*** Begin section ***

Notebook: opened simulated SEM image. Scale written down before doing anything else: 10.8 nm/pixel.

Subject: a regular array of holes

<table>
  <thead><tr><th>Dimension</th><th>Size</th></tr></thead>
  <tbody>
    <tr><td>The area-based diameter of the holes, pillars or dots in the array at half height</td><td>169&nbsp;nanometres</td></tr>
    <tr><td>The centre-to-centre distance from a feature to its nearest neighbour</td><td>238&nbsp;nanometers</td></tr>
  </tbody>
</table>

*** End section ***

EXERCISE
Print the first line of the records above and each line after it, exactly, through the line with "<tr><td>The area-based diameter".

SOLUTION
Notebook: opened simulated SEM image. Scale written down before doing anything else: 10.8 nm/pixel.

Subject: a regular array of holes

<table>
  <thead><tr><th>Dimension</th><th>Size</th></tr></thead>
  <tbody>
    <tr><td>The area-based diameter of the holes, pillars or dots in the array at half height</td><td>169&nbsp;nanometres</td></tr>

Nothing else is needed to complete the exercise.